DATA SECTION:
>>>
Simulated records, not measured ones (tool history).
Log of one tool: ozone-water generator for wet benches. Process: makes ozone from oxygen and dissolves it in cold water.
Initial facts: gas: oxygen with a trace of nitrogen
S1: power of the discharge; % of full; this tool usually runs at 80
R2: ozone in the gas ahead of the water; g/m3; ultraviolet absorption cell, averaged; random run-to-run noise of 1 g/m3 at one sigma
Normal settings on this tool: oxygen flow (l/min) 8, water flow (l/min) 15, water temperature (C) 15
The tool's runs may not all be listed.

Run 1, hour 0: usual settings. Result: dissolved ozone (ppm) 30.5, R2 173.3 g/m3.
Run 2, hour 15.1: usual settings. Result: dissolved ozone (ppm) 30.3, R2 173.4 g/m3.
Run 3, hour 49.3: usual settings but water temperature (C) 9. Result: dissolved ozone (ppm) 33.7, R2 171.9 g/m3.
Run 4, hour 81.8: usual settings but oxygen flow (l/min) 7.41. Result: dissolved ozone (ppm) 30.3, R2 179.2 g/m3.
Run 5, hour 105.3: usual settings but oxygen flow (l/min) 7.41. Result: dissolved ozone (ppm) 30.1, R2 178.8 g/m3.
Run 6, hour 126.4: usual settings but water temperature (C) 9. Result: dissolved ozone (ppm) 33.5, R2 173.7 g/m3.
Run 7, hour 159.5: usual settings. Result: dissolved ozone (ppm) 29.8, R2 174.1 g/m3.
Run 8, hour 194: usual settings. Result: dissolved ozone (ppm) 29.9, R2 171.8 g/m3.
<<<

WORK TASK: What is needed is an exact copy of the lines from the start of the listing through the line where "Run 7, hour" sits, please, both end lines included and nothing more.

RESPONSE:
Simulated records, not measured ones (tool history).
Log of one tool: ozone-water generator for wet benches. Process: makes ozone from oxygen and dissolves it in cold water.
Initial facts: gas: oxygen with a trace of nitrogen
S1: power of the discharge; % of full; this tool usually runs at 80
R2: ozone in the gas ahead of the water; g/m3; ultraviolet absorption cell, averaged; random run-to-run noise of 1 g/m3 at one sigma
Normal settings on this tool: oxygen flow (l/min) 8, water flow (l/min) 15, water temperature (C) 15
The tool's runs may not all be listed.

Run 1, hour 0: usual settings. Result: dissolved ozone (ppm) 30.5, R2 173.3 g/m3.
Run 2, hour 15.1: usual settings. Result: dissolved ozone (ppm) 30.3, R2 173.4 g/m3.
Run 3, hour 49.3: usual settings but water temperature (C) 9. Result: dissolved ozone (ppm) 33.7, R2 171.9 g/m3.
Run 4, hour 81.8: usual settings but oxygen flow (l/min) 7.41. Result: dissolved ozone (ppm) 30.3, R2 179.2 g/m3.
Run 5, hour 105.3: usual settings but oxygen flow (l/min) 7.41. Result: dissolved ozone (ppm) 30.1, R2 178.8 g/m3.
Run 6, hour 126.4: usual settings but water temperature (C) 9. Result: dissolved ozone (ppm) 33.5, R2 173.7 g/m3.
Run 7, hour 159.5: usual settings. Result: dissolved ozone (ppm) 29.8, R2 174.1 g/m3.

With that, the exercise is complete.